Brief: In the records that follow, find the line with "left image edge"; from there, retype every line exactly through the line with "90, TiN 82, W'", which also belongs to the answer.

====== Data listing ======

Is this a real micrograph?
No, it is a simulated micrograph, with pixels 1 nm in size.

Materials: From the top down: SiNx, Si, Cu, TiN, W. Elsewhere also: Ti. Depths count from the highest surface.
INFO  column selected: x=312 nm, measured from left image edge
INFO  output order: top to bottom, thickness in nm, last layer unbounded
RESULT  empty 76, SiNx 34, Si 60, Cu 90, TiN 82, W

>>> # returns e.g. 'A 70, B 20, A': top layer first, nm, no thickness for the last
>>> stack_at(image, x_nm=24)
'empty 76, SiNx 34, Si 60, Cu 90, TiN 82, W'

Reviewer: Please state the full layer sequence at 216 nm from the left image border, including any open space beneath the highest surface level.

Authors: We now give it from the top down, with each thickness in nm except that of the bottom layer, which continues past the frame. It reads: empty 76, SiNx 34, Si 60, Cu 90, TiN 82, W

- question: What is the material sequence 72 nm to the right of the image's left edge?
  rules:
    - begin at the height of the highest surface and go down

======

Answer space:
INFO  column selected: x=312 nm, measured from left image edge
INFO  output order: top to bottom, thickness in nm, last layer unbounded
RESULT  empty 76, SiNx 34, Si 60, Cu 90, TiN 82, W

>>> # returns e.g. 'A 70, B 20, A': top layer first, nm, no thickness for the last
>>> stack_at(image, x_nm=24)
'empty 76, SiNx 34, Si 60, Cu 90, TiN 82, W'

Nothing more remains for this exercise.